■ RAW DATA ■
##########

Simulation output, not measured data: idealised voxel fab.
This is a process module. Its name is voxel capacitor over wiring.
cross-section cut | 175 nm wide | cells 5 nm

##########

■ TASK ITEM ■
This exercise needs each record retyped exactly as shown.

■ EXERCISE ANSWER ■
Simulation output, not measured data: idealised voxel fab.
This is a process module. Its name is voxel capacitor over wiring.
cross-section cut | 175 nm wide | cells 5 nm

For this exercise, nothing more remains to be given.